■ Brief ■
In the entries that follow, the lines from the one with "wafer=L479.4; motor_current_A (A)=11.3;" through the one with "wafer=L486.5; motor_current_A (A)=12.2;" are the ones to write out, exactly and with both ends included. Nothing else should appear.

§
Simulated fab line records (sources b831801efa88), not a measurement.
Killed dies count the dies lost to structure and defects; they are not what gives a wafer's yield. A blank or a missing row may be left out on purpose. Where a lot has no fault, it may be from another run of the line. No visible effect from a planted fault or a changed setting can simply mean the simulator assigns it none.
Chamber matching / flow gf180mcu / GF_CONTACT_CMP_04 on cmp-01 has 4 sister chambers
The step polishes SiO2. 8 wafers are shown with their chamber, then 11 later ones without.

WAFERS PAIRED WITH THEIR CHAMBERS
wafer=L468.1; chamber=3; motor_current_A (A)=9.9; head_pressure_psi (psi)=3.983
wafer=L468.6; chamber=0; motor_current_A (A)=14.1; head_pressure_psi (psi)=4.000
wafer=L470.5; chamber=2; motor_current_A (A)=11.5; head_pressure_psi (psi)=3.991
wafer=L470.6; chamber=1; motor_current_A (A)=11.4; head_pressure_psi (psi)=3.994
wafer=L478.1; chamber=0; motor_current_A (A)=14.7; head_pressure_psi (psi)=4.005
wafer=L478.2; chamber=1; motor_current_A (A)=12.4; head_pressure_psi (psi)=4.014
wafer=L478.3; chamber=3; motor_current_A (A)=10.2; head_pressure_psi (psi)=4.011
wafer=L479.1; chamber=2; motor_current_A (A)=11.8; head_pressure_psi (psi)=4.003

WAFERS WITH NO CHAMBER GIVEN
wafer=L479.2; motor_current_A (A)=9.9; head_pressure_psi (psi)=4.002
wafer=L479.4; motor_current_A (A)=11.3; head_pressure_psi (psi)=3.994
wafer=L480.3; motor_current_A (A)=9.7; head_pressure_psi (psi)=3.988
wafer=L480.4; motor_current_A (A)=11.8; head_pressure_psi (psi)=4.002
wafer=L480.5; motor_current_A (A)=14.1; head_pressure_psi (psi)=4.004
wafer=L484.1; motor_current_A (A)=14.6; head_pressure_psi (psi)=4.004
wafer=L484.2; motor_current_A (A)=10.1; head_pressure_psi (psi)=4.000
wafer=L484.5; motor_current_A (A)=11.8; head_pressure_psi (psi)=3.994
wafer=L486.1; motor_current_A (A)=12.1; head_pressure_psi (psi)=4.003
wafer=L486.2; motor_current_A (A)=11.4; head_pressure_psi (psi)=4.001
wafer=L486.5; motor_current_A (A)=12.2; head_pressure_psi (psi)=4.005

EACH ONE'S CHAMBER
§

■ Response area ■
wafer=L479.4; motor_current_A (A)=11.3; head_pressure_psi (psi)=3.994
wafer=L480.3; motor_current_A (A)=9.7; head_pressure_psi (psi)=3.988
wafer=L480.4; motor_current_A (A)=11.8; head_pressure_psi (psi)=4.002
wafer=L480.5; motor_current_A (A)=14.1; head_pressure_psi (psi)=4.004
wafer=L484.1; motor_current_A (A)=14.6; head_pressure_psi (psi)=4.004
wafer=L484.2; motor_current_A (A)=10.1; head_pressure_psi (psi)=4.000
wafer=L484.5; motor_current_A (A)=11.8; head_pressure_psi (psi)=3.994
wafer=L486.1; motor_current_A (A)=12.1; head_pressure_psi (psi)=4.003
wafer=L486.2; motor_current_A (A)=11.4; head_pressure_psi (psi)=4.001
wafer=L486.5; motor_current_A (A)=12.2; head_pressure_psi (psi)=4.005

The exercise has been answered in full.